▶ [Assigned task]: Print the entries below in their entirety, exactly as they are written.

▶ [Data shown]:
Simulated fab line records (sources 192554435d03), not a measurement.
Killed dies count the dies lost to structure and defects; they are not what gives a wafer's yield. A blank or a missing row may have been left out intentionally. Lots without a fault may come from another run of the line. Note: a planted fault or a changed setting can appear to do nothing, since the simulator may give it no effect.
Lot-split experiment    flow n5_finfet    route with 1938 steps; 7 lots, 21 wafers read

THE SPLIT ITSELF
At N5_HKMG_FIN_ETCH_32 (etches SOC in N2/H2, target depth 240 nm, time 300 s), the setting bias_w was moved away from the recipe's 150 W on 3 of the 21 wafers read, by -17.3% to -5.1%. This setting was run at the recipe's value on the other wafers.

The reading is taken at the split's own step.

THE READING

▶ [Task solution]:
Simulated fab line records (sources 192554435d03), not a measurement.
Killed dies count the dies lost to structure and defects; they are not what gives a wafer's yield. A blank or a missing row may have been left out intentionally. Lots without a fault may come from another run of the line. Note: a planted fault or a changed setting can appear to do nothing, since the simulator may give it no effect.
Lot-split experiment    flow n5_finfet    route with 1938 steps; 7 lots, 21 wafers read

THE SPLIT ITSELF
At N5_HKMG_FIN_ETCH_32 (etches SOC in N2/H2, target depth 240 nm, time 300 s), the setting bias_w was moved away from the recipe's 150 W on 3 of the 21 wafers read, by -17.3% to -5.1%. This setting was run at the recipe's value on the other wafers.

The reading is taken at the split's own step.

THE READING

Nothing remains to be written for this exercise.